:: PROVIDED INFORMATION ::

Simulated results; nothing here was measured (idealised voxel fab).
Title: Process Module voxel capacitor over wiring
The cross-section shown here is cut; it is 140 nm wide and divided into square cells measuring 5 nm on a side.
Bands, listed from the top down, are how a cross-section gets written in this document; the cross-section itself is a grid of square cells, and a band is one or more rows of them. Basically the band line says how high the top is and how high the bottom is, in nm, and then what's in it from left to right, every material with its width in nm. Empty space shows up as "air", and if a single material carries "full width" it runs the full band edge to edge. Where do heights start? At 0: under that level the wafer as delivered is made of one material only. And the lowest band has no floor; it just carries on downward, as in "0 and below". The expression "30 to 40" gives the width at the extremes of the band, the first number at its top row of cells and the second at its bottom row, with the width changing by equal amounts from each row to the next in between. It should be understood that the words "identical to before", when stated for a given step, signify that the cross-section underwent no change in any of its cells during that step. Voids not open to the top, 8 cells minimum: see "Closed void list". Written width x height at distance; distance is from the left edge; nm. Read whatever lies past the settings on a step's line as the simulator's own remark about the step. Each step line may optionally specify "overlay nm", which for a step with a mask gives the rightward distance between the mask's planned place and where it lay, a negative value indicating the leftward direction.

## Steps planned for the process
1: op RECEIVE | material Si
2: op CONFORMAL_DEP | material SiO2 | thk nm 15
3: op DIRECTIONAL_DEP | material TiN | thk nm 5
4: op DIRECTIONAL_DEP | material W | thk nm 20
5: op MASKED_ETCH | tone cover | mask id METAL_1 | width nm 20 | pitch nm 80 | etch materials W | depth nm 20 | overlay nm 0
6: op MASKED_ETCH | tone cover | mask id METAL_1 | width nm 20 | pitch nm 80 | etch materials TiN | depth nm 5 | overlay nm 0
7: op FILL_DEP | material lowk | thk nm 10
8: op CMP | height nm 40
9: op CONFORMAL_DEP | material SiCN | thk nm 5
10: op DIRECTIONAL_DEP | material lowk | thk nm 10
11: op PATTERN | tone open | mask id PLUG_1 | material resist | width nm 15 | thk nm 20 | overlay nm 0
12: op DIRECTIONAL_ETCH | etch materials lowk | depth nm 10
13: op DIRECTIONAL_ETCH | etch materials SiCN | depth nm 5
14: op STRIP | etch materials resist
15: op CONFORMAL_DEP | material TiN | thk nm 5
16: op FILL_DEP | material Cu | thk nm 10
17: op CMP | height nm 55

:::

* [WORK INSTRUCTION] Reproduce only this range: the first line of the data above through the line with "The cross-section shown", both included, exactly as written.

* [TASK RESPONSE]
Simulated results; nothing here was measured (idealised voxel fab).
Title: Process Module voxel capacitor over wiring
The cross-section shown here is cut; it is 140 nm wide and divided into square cells measuring 5 nm on a side.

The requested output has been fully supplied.